☆ ☆ ☆ ☆ ☆

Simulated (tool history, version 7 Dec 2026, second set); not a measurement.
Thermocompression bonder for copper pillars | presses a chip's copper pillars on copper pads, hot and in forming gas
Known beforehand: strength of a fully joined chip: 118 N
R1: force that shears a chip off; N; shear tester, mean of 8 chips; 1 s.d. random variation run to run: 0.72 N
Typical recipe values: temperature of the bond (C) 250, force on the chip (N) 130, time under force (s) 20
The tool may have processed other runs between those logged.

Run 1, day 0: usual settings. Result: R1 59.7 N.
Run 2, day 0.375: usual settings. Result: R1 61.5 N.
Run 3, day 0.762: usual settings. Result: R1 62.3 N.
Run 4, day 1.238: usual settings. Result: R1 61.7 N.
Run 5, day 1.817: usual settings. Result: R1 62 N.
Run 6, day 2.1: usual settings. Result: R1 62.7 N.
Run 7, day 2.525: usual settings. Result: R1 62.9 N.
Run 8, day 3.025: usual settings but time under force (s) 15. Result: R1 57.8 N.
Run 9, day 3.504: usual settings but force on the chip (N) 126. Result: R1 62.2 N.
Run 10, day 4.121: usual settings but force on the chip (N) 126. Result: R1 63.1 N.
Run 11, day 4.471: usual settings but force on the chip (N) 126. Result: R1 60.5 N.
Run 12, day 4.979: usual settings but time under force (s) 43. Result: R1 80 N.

☆ ☆ ☆ ☆ ☆

All records must be transcribed exactly, with none left out.

Simulated (tool history, version 7 Dec 2026, second set); not a measurement.
Thermocompression bonder for copper pillars | presses a chip's copper pillars on copper pads, hot and in forming gas
Known beforehand: strength of a fully joined chip: 118 N
R1: force that shears a chip off; N; shear tester, mean of 8 chips; 1 s.d. random variation run to run: 0.72 N
Typical recipe values: temperature of the bond (C) 250, force on the chip (N) 130, time under force (s) 20
The tool may have processed other runs between those logged.

Run 1, day 0: usual settings. Result: R1 59.7 N.
Run 2, day 0.375: usual settings. Result: R1 61.5 N.
Run 3, day 0.762: usual settings. Result: R1 62.3 N.
Run 4, day 1.238: usual settings. Result: R1 61.7 N.
Run 5, day 1.817: usual settings. Result: R1 62 N.
Run 6, day 2.1: usual settings. Result: R1 62.7 N.
Run 7, day 2.525: usual settings. Result: R1 62.9 N.
Run 8, day 3.025: usual settings but time under force (s) 15. Result: R1 57.8 N.
Run 9, day 3.504: usual settings but force on the chip (N) 126. Result: R1 62.2 N.
Run 10, day 4.121: usual settings but force on the chip (N) 126. Result: R1 63.1 N.
Run 11, day 4.471: usual settings but force on the chip (N) 126. Result: R1 60.5 N.
Run 12, day 4.979: usual settings but time under force (s) 43. Result: R1 80 N.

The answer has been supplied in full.